***** Information supplied *****

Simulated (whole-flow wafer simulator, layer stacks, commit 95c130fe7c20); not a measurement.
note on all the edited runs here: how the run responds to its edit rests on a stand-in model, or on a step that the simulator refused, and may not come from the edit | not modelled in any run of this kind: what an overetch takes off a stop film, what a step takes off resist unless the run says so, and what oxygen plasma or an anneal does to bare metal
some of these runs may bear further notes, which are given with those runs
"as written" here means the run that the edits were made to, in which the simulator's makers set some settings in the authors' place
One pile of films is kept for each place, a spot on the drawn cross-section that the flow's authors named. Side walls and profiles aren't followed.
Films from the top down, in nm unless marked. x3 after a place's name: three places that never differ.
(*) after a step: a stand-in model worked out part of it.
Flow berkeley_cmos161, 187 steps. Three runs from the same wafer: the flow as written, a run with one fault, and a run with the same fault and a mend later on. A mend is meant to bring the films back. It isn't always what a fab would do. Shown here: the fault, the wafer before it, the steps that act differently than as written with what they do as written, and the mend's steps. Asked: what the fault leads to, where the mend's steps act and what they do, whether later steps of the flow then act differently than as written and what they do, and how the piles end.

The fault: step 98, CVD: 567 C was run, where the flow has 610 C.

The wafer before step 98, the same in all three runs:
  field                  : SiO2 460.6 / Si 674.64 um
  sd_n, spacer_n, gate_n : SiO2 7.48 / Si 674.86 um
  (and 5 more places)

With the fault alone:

*****

Your reply should hold all the entries, each repeated without a single change.

Simulated (whole-flow wafer simulator, layer stacks, commit 95c130fe7c20); not a measurement.
note on all the edited runs here: how the run responds to its edit rests on a stand-in model, or on a step that the simulator refused, and may not come from the edit | not modelled in any run of this kind: what an overetch takes off a stop film, what a step takes off resist unless the run says so, and what oxygen plasma or an anneal does to bare metal
some of these runs may bear further notes, which are given with those runs
"as written" here means the run that the edits were made to, in which the simulator's makers set some settings in the authors' place
One pile of films is kept for each place, a spot on the drawn cross-section that the flow's authors named. Side walls and profiles aren't followed.
Films from the top down, in nm unless marked. x3 after a place's name: three places that never differ.
(*) after a step: a stand-in model worked out part of it.
Flow berkeley_cmos161, 187 steps. Three runs from the same wafer: the flow as written, a run with one fault, and a run with the same fault and a mend later on. A mend is meant to bring the films back. It isn't always what a fab would do. Shown here: the fault, the wafer before it, the steps that act differently than as written with what they do as written, and the mend's steps. Asked: what the fault leads to, where the mend's steps act and what they do, whether later steps of the flow then act differently than as written and what they do, and how the piles end.

The fault: step 98, CVD: 567 C was run, where the flow has 610 C.

The wafer before step 98, the same in all three runs:
  field                  : SiO2 460.6 / Si 674.64 um
  sd_n, spacer_n, gate_n : SiO2 7.48 / Si 674.86 um
  (and 5 more places)

With the fault alone:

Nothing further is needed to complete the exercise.